**TASK ITEM:** The records are given next. Repeat each one exactly.

********************
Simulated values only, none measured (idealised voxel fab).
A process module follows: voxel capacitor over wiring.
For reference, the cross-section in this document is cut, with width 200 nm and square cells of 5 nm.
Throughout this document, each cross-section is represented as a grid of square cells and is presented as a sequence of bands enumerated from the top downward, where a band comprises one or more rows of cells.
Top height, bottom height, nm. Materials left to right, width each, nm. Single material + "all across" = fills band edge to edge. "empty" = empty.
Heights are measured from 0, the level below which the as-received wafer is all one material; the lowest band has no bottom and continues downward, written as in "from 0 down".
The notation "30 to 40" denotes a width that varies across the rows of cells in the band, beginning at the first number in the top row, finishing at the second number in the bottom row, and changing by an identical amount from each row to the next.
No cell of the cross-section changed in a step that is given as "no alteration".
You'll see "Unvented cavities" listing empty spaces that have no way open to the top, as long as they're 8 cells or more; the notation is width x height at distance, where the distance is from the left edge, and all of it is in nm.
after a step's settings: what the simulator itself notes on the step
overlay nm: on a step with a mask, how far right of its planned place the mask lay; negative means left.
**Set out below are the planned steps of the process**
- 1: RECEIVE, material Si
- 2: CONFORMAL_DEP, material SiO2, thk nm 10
********************

**ANSWER BOX:**
Simulated values only, none measured (idealised voxel fab).
A process module follows: voxel capacitor over wiring.
For reference, the cross-section in this document is cut, with width 200 nm and square cells of 5 nm.
Throughout this document, each cross-section is represented as a grid of square cells and is presented as a sequence of bands enumerated from the top downward, where a band comprises one or more rows of cells.
Top height, bottom height, nm. Materials left to right, width each, nm. Single material + "all across" = fills band edge to edge. "empty" = empty.
Heights are measured from 0, the level below which the as-received wafer is all one material; the lowest band has no bottom and continues downward, written as in "from 0 down".
The notation "30 to 40" denotes a width that varies across the rows of cells in the band, beginning at the first number in the top row, finishing at the second number in the bottom row, and changing by an identical amount from each row to the next.
No cell of the cross-section changed in a step that is given as "no alteration".
You'll see "Unvented cavities" listing empty spaces that have no way open to the top, as long as they're 8 cells or more; the notation is width x height at distance, where the distance is from the left edge, and all of it is in nm.
after a step's settings: what the simulator itself notes on the step
overlay nm: on a step with a mask, how far right of its planned place the mask lay; negative means left.
**Set out below are the planned steps of the process**
- 1: RECEIVE, material Si
- 2: CONFORMAL_DEP, material SiO2, thk nm 10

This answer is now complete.